————————
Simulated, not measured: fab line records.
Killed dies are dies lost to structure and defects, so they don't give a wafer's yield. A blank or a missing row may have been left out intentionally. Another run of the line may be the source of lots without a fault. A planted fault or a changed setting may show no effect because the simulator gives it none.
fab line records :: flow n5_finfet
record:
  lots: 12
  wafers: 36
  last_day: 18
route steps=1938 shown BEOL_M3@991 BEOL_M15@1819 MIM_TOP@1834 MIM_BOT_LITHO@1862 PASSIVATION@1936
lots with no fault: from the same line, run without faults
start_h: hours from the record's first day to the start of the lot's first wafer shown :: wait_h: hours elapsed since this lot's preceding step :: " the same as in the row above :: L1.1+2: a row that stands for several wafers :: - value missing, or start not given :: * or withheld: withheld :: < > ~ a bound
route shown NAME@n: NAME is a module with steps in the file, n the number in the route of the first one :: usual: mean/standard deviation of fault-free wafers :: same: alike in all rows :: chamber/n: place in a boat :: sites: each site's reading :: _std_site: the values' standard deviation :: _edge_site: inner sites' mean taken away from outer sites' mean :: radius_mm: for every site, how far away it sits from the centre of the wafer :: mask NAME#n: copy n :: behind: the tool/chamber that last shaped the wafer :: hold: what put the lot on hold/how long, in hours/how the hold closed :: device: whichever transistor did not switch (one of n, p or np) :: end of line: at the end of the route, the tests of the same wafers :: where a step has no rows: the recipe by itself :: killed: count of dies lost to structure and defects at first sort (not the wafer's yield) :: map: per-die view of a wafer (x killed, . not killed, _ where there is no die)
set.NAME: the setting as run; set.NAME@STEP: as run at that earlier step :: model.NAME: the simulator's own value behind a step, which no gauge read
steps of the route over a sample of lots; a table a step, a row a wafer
————————

■ **Action item**:
Retype the entries above. Match them exactly.

■ **Answer area**:
Simulated, not measured: fab line records.
Killed dies are dies lost to structure and defects, so they don't give a wafer's yield. A blank or a missing row may have been left out intentionally. Another run of the line may be the source of lots without a fault. A planted fault or a changed setting may show no effect because the simulator gives it none.
fab line records :: flow n5_finfet
record:
  lots: 12
  wafers: 36
  last_day: 18
route steps=1938 shown BEOL_M3@991 BEOL_M15@1819 MIM_TOP@1834 MIM_BOT_LITHO@1862 PASSIVATION@1936
lots with no fault: from the same line, run without faults
start_h: hours from the record's first day to the start of the lot's first wafer shown :: wait_h: hours elapsed since this lot's preceding step :: " the same as in the row above :: L1.1+2: a row that stands for several wafers :: - value missing, or start not given :: * or withheld: withheld :: < > ~ a bound
route shown NAME@n: NAME is a module with steps in the file, n the number in the route of the first one :: usual: mean/standard deviation of fault-free wafers :: same: alike in all rows :: chamber/n: place in a boat :: sites: each site's reading :: _std_site: the values' standard deviation :: _edge_site: inner sites' mean taken away from outer sites' mean :: radius_mm: for every site, how far away it sits from the centre of the wafer :: mask NAME#n: copy n :: behind: the tool/chamber that last shaped the wafer :: hold: what put the lot on hold/how long, in hours/how the hold closed :: device: whichever transistor did not switch (one of n, p or np) :: end of line: at the end of the route, the tests of the same wafers :: where a step has no rows: the recipe by itself :: killed: count of dies lost to structure and defects at first sort (not the wafer's yield) :: map: per-die view of a wafer (x killed, . not killed, _ where there is no die)
set.NAME: the setting as run; set.NAME@STEP: as run at that earlier step :: model.NAME: the simulator's own value behind a step, which no gauge read
steps of the route over a sample of lots; a table a step, a row a wafer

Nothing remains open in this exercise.